[Opening Given data section]
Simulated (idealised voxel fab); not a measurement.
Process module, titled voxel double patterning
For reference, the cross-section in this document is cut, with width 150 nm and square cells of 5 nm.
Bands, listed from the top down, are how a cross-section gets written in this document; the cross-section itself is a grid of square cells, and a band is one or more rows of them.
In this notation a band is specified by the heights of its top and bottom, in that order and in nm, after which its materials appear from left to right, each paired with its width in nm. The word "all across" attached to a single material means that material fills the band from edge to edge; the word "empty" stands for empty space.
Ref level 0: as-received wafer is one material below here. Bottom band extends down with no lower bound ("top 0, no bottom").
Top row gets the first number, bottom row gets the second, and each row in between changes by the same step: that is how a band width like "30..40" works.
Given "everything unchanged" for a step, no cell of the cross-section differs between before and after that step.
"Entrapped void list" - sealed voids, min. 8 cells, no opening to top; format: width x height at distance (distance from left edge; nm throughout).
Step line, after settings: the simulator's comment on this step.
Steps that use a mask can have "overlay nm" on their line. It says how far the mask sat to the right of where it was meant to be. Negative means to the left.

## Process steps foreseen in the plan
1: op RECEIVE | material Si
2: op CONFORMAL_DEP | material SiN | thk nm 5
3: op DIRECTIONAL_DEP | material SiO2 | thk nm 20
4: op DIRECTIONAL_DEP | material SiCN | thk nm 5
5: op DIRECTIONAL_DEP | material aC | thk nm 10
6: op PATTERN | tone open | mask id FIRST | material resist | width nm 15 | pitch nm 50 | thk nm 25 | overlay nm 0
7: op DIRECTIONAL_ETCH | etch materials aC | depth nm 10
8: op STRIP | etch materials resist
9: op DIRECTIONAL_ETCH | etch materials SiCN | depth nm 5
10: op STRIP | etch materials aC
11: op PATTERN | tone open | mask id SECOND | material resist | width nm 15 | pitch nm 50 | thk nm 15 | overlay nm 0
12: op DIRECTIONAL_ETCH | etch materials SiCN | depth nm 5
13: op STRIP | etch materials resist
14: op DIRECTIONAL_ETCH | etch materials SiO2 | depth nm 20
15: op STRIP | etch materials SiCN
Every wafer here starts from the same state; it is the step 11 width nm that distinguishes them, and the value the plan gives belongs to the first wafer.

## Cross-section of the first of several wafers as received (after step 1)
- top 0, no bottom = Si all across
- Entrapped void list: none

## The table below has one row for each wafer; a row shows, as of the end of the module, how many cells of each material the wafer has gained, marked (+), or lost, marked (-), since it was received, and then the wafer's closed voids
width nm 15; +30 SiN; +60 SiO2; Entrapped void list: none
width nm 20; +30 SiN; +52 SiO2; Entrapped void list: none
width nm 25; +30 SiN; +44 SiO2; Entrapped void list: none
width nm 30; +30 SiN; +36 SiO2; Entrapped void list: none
[Closing Given data section]

▶ [Brief] The response must repeat exactly the lines from the top of the material through the line containing "Bands, listed from", both included, with no other output.

▶ [Reply]
Simulated (idealised voxel fab); not a measurement.
Process module, titled voxel double patterning
For reference, the cross-section in this document is cut, with width 150 nm and square cells of 5 nm.
Bands, listed from the top down, are how a cross-section gets written in this document; the cross-section itself is a grid of square cells, and a band is one or more rows of them.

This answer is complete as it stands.